* **WORK INSTRUCTION**: When you reach the line in the listing below that contains "L551 | day 28", begin returning lines exactly as written, and stop after the line that contains "The record holds". Return no other lines.

* **DATA EXCERPTS**:

= = = =

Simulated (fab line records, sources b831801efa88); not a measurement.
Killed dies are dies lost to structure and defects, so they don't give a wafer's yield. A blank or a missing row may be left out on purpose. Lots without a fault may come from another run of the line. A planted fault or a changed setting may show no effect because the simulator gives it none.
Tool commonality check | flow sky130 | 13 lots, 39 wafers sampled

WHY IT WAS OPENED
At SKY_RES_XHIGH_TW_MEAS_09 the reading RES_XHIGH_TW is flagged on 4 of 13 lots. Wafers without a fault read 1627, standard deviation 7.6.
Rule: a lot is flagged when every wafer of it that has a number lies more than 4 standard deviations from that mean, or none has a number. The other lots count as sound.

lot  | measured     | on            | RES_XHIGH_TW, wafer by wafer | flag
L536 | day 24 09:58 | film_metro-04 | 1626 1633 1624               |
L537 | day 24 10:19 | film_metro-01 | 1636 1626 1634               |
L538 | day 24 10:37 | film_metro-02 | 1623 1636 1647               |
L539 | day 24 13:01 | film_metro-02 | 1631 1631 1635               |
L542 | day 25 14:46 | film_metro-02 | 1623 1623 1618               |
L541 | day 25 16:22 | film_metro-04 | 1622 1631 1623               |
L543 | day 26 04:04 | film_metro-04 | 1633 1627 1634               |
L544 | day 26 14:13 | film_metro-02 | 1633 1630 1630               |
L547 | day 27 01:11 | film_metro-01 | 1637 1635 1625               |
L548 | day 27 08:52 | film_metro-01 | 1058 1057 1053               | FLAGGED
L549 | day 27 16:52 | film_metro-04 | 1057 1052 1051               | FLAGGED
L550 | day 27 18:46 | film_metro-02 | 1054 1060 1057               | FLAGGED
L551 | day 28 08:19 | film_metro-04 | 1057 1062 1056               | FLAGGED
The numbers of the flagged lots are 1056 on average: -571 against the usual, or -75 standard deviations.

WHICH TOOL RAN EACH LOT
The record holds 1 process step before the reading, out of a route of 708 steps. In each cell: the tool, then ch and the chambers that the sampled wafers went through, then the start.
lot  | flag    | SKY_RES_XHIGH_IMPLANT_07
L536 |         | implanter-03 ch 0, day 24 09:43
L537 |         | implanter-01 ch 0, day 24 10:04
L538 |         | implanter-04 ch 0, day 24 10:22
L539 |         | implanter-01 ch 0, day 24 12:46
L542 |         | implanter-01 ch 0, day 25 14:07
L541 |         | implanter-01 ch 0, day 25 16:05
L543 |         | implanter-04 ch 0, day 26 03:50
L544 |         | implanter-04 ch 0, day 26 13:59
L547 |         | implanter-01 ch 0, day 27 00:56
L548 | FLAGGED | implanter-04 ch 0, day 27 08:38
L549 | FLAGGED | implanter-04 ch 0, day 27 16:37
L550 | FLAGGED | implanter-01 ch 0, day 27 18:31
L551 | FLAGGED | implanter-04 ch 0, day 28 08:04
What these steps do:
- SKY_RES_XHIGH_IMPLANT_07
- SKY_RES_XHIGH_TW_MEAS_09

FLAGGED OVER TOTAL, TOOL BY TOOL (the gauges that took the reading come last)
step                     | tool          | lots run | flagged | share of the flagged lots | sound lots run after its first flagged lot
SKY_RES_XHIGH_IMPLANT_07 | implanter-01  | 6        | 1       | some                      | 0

= = = =

* **EXERCISE OUTPUT**:
L551 | day 28 08:19 | film_metro-04 | 1057 1062 1056               | FLAGGED
The numbers of the flagged lots are 1056 on average: -571 against the usual, or -75 standard deviations.

WHICH TOOL RAN EACH LOT
The record holds 1 process step before the reading, out of a route of 708 steps. In each cell: the tool, then ch and the chambers that the sampled wafers went through, then the start.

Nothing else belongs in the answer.